→ **Information provided**
────────

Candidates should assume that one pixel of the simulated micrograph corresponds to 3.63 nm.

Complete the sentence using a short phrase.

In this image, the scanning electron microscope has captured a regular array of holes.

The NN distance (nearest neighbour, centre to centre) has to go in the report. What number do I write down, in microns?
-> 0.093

────────

→ **Assigned task**
Set down the lines above as they stand, starting with the first line and ending with the line that contains "In this image, the".

→ **Response box**
Candidates should assume that one pixel of the simulated micrograph corresponds to 3.63 nm.

Complete the sentence using a short phrase.

In this image, the scanning electron microscope has captured a regular array of holes.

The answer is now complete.